• Brief:
In full and unchanged, output the entries that follow.

▽

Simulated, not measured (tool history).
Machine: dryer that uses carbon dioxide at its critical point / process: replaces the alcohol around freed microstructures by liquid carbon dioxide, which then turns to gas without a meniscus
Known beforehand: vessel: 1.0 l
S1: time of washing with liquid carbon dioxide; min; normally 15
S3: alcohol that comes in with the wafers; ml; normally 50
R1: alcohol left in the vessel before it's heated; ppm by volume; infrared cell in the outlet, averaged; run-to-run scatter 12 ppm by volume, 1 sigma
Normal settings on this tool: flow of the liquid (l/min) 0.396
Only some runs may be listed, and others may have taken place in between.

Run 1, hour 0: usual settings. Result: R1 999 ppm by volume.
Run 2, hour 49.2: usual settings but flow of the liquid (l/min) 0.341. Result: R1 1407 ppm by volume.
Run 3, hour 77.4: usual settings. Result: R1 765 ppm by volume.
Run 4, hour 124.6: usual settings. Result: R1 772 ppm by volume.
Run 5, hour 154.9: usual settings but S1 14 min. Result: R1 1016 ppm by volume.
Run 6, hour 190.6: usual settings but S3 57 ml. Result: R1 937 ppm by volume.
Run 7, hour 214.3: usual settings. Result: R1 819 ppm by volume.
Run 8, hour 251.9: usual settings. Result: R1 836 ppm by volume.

△

• Answer space:
Simulated, not measured (tool history).
Machine: dryer that uses carbon dioxide at its critical point / process: replaces the alcohol around freed microstructures by liquid carbon dioxide, which then turns to gas without a meniscus
Known beforehand: vessel: 1.0 l
S1: time of washing with liquid carbon dioxide; min; normally 15
S3: alcohol that comes in with the wafers; ml; normally 50
R1: alcohol left in the vessel before it's heated; ppm by volume; infrared cell in the outlet, averaged; run-to-run scatter 12 ppm by volume, 1 sigma
Normal settings on this tool: flow of the liquid (l/min) 0.396
Only some runs may be listed, and others may have taken place in between.

Run 1, hour 0: usual settings. Result: R1 999 ppm by volume.
Run 2, hour 49.2: usual settings but flow of the liquid (l/min) 0.341. Result: R1 1407 ppm by volume.
Run 3, hour 77.4: usual settings. Result: R1 765 ppm by volume.
Run 4, hour 124.6: usual settings. Result: R1 772 ppm by volume.
Run 5, hour 154.9: usual settings but S1 14 min. Result: R1 1016 ppm by volume.
Run 6, hour 190.6: usual settings but S3 57 ml. Result: R1 937 ppm by volume.
Run 7, hour 214.3: usual settings. Result: R1 819 ppm by volume.
Run 8, hour 251.9: usual settings. Result: R1 836 ppm by volume.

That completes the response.